▶ [Brief]: The line containing "In this document" marks the end, so write out exactly every line from the top of the entries below through that one.

▶ [Provided data]:
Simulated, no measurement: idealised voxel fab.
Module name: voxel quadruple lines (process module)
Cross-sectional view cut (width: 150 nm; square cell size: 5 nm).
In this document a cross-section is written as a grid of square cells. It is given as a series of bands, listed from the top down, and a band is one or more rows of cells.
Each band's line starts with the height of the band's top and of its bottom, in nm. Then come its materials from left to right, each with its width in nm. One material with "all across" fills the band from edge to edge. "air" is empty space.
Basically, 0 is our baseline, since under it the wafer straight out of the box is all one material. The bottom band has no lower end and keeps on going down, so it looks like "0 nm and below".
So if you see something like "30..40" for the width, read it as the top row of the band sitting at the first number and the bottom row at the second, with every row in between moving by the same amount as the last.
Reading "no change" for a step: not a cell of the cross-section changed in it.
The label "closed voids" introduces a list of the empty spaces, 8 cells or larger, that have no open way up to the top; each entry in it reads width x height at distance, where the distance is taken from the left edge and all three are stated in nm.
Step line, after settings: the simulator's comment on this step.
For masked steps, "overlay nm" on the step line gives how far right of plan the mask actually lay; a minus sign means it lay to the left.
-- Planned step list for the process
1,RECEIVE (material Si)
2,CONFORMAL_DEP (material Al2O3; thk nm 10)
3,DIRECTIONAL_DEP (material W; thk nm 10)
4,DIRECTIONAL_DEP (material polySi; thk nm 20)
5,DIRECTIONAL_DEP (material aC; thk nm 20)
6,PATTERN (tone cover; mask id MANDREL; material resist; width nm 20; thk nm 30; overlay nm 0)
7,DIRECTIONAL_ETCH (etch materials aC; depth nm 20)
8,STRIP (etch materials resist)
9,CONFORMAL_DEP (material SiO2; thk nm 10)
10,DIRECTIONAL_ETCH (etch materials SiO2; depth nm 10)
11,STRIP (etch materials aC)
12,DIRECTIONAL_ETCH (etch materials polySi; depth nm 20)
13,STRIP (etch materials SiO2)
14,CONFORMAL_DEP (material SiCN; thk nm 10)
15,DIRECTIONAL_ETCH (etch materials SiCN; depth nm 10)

▶ [Written reply]:
Simulated, no measurement: idealised voxel fab.
Module name: voxel quadruple lines (process module)
Cross-sectional view cut (width: 150 nm; square cell size: 5 nm).
In this document a cross-section is written as a grid of square cells. It is given as a series of bands, listed from the top down, and a band is one or more rows of cells.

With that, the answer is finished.